DATA EXTRACT
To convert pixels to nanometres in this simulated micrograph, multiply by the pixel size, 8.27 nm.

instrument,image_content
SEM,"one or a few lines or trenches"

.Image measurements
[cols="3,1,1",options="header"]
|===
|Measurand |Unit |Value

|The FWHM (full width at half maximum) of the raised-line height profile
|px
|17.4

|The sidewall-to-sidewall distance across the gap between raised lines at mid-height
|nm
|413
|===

ACTIVITY
So that nothing is lost, transcribe each entry exactly as written.

PROBLEM SOLUTION
To convert pixels to nanometres in this simulated micrograph, multiply by the pixel size, 8.27 nm.

instrument,image_content
SEM,"one or a few lines or trenches"

.Image measurements
[cols="3,1,1",options="header"]
|===
|Measurand |Unit |Value

|The FWHM (full width at half maximum) of the raised-line height profile
|px
|17.4

|The sidewall-to-sidewall distance across the gap between raised lines at mid-height
|nm
|413
|===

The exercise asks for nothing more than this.